#### Provided data:
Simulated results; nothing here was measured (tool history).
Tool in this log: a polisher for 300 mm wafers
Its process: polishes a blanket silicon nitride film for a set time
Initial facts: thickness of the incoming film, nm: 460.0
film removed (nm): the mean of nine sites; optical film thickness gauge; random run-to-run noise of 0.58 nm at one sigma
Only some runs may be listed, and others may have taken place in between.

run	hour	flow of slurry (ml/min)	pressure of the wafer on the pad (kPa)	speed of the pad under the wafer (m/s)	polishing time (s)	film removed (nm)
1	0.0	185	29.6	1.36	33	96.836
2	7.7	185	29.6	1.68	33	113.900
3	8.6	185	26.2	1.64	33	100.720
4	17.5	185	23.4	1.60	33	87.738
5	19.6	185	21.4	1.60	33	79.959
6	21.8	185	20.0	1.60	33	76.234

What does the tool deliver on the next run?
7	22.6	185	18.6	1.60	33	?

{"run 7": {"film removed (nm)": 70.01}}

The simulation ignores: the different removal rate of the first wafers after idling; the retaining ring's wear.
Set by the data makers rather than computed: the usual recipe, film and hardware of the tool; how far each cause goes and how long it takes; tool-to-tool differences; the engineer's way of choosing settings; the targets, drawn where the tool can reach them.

#### Work request:
Repeat the whole listing word for word.

#### Answer box:
Simulated results; nothing here was measured (tool history).
Tool in this log: a polisher for 300 mm wafers
Its process: polishes a blanket silicon nitride film for a set time
Initial facts: thickness of the incoming film, nm: 460.0
film removed (nm): the mean of nine sites; optical film thickness gauge; random run-to-run noise of 0.58 nm at one sigma
Only some runs may be listed, and others may have taken place in between.

run	hour	flow of slurry (ml/min)	pressure of the wafer on the pad (kPa)	speed of the pad under the wafer (m/s)	polishing time (s)	film removed (nm)
1	0.0	185	29.6	1.36	33	96.836
2	7.7	185	29.6	1.68	33	113.900
3	8.6	185	26.2	1.64	33	100.720
4	17.5	185	23.4	1.60	33	87.738
5	19.6	185	21.4	1.60	33	79.959
6	21.8	185	20.0	1.60	33	76.234

What does the tool deliver on the next run?
7	22.6	185	18.6	1.60	33	?

{"run 7": {"film removed (nm)": 70.01}}

The simulation ignores: the different removal rate of the first wafers after idling; the retaining ring's wear.
Set by the data makers rather than computed: the usual recipe, film and hardware of the tool; how far each cause goes and how long it takes; tool-to-tool differences; the engineer's way of choosing settings; the targets, drawn where the tool can reach them.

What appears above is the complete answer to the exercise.